[Dataset entries — start]
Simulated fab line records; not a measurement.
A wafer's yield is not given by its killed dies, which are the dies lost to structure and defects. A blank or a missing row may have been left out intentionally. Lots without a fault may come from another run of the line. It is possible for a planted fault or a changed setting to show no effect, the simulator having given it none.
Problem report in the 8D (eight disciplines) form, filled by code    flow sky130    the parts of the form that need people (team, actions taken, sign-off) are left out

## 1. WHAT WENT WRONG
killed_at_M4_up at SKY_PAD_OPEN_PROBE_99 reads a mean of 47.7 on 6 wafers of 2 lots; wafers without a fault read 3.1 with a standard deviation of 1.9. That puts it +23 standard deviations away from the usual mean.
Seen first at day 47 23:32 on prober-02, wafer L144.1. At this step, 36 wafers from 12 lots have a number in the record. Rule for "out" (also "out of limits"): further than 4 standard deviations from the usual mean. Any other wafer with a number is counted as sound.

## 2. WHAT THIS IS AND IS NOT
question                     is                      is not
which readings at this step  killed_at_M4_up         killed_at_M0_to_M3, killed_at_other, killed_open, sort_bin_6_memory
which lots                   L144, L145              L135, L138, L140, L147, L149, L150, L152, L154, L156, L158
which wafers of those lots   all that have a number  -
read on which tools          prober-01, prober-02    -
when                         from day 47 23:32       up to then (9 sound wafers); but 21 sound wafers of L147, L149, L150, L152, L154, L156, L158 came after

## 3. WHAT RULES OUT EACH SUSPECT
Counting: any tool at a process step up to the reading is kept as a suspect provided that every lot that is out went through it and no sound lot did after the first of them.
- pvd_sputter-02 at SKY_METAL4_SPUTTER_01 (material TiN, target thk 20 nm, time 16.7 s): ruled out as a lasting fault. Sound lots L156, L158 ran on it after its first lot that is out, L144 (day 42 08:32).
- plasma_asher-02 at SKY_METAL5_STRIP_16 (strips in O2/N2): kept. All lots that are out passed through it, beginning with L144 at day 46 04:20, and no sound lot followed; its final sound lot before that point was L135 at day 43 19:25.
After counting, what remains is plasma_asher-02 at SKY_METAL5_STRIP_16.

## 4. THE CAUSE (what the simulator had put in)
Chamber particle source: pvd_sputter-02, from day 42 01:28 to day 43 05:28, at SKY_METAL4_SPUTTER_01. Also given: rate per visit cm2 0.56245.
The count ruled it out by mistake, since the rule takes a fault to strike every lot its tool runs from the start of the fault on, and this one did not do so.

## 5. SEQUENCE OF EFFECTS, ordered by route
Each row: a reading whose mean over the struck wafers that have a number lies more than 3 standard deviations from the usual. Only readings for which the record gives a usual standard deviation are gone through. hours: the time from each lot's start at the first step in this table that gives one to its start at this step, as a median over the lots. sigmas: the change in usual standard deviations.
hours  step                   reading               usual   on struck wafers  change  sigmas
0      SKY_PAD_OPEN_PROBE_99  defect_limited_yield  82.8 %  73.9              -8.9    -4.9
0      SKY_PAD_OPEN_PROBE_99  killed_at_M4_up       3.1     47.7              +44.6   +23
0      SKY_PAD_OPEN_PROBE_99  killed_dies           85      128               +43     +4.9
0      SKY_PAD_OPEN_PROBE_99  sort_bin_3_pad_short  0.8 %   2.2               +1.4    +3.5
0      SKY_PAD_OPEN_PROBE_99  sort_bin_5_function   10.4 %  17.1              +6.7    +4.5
[Dataset entries — finish]

◆ Activity
The entries above hold the needed span. Transcribe exactly the lines from the one with "Chamber particle source: pvd_sputter-02, from" to the one with "## 5. SEQUENCE OF EFFECTS, ordered by route", both included.

◆ Written response
Chamber particle source: pvd_sputter-02, from day 42 01:28 to day 43 05:28, at SKY_METAL4_SPUTTER_01. Also given: rate per visit cm2 0.56245.
The count ruled it out by mistake, since the rule takes a fault to strike every lot its tool runs from the start of the fault on, and this one did not do so.

## 5. SEQUENCE OF EFFECTS, ordered by route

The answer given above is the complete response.